• **Required action**: Once the line containing "Note to self: shading" has been copied, stop; copy every line before it exactly, beginning with the first line of the material below.

• **Exercise data**:
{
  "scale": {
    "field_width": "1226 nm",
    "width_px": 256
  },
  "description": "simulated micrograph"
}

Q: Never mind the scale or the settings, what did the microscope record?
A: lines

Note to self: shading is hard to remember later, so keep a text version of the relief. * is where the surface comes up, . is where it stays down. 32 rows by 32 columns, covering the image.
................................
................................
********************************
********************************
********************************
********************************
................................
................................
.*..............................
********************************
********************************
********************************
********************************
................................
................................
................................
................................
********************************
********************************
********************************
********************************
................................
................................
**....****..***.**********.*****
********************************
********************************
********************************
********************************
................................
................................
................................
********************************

• **Solution**:
{
  "scale": {
    "field_width": "1226 nm",
    "width_px": 256
  },
  "description": "simulated micrograph"
}

Q: Never mind the scale or the settings, what did the microscope record?
A: lines

Note to self: shading is hard to remember later, so keep a text version of the relief. * is where the surface comes up, . is where it stays down. 32 rows by 32 columns, covering the image.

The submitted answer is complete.